* **Data for review**

* * * * * * * * *

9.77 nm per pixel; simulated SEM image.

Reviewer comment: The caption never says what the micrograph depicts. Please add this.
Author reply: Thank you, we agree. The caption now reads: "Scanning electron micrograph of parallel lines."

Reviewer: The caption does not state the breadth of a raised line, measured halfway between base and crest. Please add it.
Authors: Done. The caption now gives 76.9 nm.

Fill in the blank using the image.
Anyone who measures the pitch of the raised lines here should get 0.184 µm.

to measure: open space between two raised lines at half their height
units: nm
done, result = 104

* * * * * * * * *

* **Action item**
Output every record above a second time, exactly.

* **Problem solution**
9.77 nm per pixel; simulated SEM image.

Reviewer comment: The caption never says what the micrograph depicts. Please add this.
Author reply: Thank you, we agree. The caption now reads: "Scanning electron micrograph of parallel lines."

Reviewer: The caption does not state the breadth of a raised line, measured halfway between base and crest. Please add it.
Authors: Done. The caption now gives 76.9 nm.

Fill in the blank using the image.
Anyone who measures the pitch of the raised lines here should get 0.184 µm.

to measure: open space between two raised lines at half their height
units: nm
done, result = 104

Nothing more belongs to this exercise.